**ASSIGNMENT:**
Beginning with the first line below, please repeat the material exactly, ending with the line that includes "Pictured: cross-section cut, 250".

___ RECORDS PROVIDED

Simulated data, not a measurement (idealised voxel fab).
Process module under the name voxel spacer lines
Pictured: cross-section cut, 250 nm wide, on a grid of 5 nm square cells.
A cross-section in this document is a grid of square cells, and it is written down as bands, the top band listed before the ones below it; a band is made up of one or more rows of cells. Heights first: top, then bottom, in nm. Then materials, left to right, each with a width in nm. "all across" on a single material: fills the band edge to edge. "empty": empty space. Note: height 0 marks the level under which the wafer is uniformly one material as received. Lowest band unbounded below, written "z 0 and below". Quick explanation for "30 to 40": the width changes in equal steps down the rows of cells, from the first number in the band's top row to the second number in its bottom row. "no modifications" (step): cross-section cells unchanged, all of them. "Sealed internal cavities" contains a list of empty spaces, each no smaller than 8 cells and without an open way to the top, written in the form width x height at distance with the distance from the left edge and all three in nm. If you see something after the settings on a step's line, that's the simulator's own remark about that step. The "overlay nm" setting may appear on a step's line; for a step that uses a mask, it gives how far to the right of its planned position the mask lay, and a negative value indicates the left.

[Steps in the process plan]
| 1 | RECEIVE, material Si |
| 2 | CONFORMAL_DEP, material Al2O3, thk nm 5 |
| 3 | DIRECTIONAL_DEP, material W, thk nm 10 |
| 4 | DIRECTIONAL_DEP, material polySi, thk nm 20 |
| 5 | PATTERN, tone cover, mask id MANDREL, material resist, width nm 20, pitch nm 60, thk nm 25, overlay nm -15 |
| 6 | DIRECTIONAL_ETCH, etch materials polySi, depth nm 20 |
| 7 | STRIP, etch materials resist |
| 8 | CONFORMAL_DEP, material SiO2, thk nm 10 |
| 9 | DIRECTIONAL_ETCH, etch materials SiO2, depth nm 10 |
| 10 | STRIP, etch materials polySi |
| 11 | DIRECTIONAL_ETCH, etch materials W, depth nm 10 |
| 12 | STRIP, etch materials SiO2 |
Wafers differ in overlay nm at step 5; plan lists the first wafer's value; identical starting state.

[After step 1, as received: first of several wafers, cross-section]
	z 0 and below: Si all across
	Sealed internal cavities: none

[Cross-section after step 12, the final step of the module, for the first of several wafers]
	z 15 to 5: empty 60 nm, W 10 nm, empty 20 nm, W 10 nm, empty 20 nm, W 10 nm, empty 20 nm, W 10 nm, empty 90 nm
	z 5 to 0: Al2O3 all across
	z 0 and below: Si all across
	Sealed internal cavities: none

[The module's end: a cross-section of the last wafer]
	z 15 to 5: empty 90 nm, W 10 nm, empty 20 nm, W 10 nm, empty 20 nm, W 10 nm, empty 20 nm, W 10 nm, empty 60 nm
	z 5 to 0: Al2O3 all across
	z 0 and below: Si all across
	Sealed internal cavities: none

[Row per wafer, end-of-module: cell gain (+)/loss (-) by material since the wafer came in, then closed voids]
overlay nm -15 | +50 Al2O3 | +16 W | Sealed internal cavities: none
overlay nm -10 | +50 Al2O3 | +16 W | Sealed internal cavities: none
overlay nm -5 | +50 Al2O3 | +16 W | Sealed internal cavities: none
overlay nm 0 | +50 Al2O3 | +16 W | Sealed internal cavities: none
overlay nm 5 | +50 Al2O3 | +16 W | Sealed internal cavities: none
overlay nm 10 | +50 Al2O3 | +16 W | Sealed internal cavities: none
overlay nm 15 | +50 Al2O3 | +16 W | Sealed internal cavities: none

______

**PROBLEM SOLUTION:**
Simulated data, not a measurement (idealised voxel fab).
Process module under the name voxel spacer lines
Pictured: cross-section cut, 250 nm wide, on a grid of 5 nm square cells.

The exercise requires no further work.